**ASSIGNED TASK**
Could you return all of the listing below exactly, please?

====================
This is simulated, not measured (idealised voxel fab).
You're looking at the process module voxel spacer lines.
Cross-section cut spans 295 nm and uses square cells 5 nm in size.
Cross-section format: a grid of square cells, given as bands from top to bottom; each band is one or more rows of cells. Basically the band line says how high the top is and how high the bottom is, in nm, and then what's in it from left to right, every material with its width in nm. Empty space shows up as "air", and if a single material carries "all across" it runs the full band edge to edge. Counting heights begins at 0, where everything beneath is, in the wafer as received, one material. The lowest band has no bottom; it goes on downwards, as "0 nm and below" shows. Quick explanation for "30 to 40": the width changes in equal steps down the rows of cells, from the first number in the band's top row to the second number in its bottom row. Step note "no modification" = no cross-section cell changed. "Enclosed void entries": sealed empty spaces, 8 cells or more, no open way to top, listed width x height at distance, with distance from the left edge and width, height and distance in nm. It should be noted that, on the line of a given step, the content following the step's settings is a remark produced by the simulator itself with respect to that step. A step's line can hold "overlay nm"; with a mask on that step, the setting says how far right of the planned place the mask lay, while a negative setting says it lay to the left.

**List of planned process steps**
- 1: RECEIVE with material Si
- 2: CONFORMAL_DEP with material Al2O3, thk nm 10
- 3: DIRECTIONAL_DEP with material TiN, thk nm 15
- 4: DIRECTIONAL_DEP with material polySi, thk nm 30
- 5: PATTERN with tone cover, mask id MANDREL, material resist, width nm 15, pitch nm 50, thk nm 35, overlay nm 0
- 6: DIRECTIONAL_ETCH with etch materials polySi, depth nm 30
====================

**YOUR RESPONSE**
This is simulated, not measured (idealised voxel fab).
You're looking at the process module voxel spacer lines.
Cross-section cut spans 295 nm and uses square cells 5 nm in size.
Cross-section format: a grid of square cells, given as bands from top to bottom; each band is one or more rows of cells. Basically the band line says how high the top is and how high the bottom is, in nm, and then what's in it from left to right, every material with its width in nm. Empty space shows up as "air", and if a single material carries "all across" it runs the full band edge to edge. Counting heights begins at 0, where everything beneath is, in the wafer as received, one material. The lowest band has no bottom; it goes on downwards, as "0 nm and below" shows. Quick explanation for "30 to 40": the width changes in equal steps down the rows of cells, from the first number in the band's top row to the second number in its bottom row. Step note "no modification" = no cross-section cell changed. "Enclosed void entries": sealed empty spaces, 8 cells or more, no open way to top, listed width x height at distance, with distance from the left edge and width, height and distance in nm. It should be noted that, on the line of a given step, the content following the step's settings is a remark produced by the simulator itself with respect to that step. A step's line can hold "overlay nm"; with a mask on that step, the setting says how far right of the planned place the mask lay, while a negative setting says it lay to the left.

**List of planned process steps**
- 1: RECEIVE with material Si
- 2: CONFORMAL_DEP with material Al2O3, thk nm 10
- 3: DIRECTIONAL_DEP with material TiN, thk nm 15
- 4: DIRECTIONAL_DEP with material polySi, thk nm 30
- 5: PATTERN with tone cover, mask id MANDREL, material resist, width nm 15, pitch nm 50, thk nm 35, overlay nm 0
- 6: DIRECTIONAL_ETCH with etch materials polySi, depth nm 30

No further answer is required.